Requirement:
From the first entry to the last, copy the material exactly as it stands.

Study material:
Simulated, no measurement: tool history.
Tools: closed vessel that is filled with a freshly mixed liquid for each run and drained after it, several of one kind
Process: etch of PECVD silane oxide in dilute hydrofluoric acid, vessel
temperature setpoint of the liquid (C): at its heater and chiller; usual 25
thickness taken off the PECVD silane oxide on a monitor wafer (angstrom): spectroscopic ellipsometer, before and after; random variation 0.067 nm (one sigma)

Worked solution:
Simulated, no measurement: tool history.
Tools: closed vessel that is filled with a freshly mixed liquid for each run and drained after it, several of one kind
Process: etch of PECVD silane oxide in dilute hydrofluoric acid, vessel
temperature setpoint of the liquid (C): at its heater and chiller; usual 25
thickness taken off the PECVD silane oxide on a monitor wafer (angstrom): spectroscopic ellipsometer, before and after; random variation 0.067 nm (one sigma)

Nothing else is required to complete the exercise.